START Entries supplied

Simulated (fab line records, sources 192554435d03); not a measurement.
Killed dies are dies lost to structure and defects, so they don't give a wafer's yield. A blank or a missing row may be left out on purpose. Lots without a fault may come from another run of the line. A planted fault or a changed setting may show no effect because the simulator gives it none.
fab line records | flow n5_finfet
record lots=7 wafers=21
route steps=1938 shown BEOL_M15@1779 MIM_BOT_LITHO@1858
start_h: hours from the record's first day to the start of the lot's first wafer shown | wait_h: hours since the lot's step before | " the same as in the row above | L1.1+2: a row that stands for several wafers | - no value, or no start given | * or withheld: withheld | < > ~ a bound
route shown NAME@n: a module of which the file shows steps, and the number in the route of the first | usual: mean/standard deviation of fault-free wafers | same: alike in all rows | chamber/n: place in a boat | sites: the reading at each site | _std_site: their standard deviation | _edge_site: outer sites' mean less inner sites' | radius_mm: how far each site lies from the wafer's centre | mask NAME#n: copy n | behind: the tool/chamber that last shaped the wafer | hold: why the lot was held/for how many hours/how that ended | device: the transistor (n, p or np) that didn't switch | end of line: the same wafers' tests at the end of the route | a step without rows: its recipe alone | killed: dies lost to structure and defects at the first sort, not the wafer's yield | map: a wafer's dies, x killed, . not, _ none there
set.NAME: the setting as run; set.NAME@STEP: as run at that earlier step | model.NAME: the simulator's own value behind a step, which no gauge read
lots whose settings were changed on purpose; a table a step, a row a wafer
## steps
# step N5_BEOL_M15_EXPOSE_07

END Entries supplied

→ Assignment
Go through the records from the first line and copy each one exactly, ending after the line that contains "start_h: hours from". Give nothing else.

→ Result
Simulated (fab line records, sources 192554435d03); not a measurement.
Killed dies are dies lost to structure and defects, so they don't give a wafer's yield. A blank or a missing row may be left out on purpose. Lots without a fault may come from another run of the line. A planted fault or a changed setting may show no effect because the simulator gives it none.
fab line records | flow n5_finfet
record lots=7 wafers=21
route steps=1938 shown BEOL_M15@1779 MIM_BOT_LITHO@1858
start_h: hours from the record's first day to the start of the lot's first wafer shown | wait_h: hours since the lot's step before | " the same as in the row above | L1.1+2: a row that stands for several wafers | - no value, or no start given | * or withheld: withheld | < > ~ a bound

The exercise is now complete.